*** Block opens ***

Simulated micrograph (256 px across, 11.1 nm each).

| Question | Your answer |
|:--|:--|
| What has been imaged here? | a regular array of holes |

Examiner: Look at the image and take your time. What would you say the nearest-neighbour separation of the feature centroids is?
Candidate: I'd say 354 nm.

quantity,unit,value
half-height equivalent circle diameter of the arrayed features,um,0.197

*** Block closes ***

**Work task**
Begin with the line above that has "Examiner: Look at" and continue through the line that has "quantity,unit,value", setting each one down exactly. Stop there.

**Response area**
Examiner: Look at the image and take your time. What would you say the nearest-neighbour separation of the feature centroids is?
Candidate: I'd say 354 nm.

quantity,unit,value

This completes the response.